• [Required action]: For the listing below, return the line containing "water_parts: parts of", the line containing "R3: thickness taken", and all lines in between, exactly as written and nothing else.

══ Information given

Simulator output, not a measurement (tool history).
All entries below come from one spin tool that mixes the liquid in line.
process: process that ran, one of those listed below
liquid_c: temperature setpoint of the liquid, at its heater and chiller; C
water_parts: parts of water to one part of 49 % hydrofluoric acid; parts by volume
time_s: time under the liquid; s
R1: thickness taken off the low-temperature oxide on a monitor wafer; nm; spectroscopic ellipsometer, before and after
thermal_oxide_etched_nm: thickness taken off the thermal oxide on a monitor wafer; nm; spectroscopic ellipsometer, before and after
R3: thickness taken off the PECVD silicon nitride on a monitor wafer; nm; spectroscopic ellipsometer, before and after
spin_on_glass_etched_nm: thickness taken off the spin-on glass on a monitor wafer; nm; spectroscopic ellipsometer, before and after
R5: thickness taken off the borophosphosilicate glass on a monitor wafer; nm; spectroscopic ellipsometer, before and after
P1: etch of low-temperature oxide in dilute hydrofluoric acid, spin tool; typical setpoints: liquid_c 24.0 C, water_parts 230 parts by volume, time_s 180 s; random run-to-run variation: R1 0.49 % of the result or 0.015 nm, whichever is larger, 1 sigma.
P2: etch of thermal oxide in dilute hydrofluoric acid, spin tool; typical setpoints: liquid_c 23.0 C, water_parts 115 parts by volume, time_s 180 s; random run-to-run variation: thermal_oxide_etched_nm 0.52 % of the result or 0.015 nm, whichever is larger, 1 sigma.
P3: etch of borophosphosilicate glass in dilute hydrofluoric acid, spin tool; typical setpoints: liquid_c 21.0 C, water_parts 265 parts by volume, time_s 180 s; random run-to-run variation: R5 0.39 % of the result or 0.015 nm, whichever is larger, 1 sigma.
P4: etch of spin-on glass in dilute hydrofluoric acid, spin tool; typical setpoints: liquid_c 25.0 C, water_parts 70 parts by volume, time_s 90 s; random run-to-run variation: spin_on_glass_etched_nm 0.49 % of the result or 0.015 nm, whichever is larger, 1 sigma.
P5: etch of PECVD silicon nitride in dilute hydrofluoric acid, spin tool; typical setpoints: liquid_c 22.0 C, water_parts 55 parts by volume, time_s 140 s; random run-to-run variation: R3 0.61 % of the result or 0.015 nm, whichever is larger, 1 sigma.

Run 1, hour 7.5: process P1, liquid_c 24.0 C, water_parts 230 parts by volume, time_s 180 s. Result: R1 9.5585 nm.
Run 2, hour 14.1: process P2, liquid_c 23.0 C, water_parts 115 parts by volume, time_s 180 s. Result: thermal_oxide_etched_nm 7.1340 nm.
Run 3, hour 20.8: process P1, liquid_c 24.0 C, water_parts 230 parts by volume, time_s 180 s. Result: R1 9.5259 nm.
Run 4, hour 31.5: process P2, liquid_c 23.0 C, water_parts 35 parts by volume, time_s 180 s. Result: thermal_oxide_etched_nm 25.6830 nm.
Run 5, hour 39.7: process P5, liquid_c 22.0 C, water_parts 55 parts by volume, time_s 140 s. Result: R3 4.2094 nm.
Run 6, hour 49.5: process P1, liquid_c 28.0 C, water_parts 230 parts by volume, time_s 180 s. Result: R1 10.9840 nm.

════

• [Written solution]:
water_parts: parts of water to one part of 49 % hydrofluoric acid; parts by volume
time_s: time under the liquid; s
R1: thickness taken off the low-temperature oxide on a monitor wafer; nm; spectroscopic ellipsometer, before and after
thermal_oxide_etched_nm: thickness taken off the thermal oxide on a monitor wafer; nm; spectroscopic ellipsometer, before and after
R3: thickness taken off the PECVD silicon nitride on a monitor wafer; nm; spectroscopic ellipsometer, before and after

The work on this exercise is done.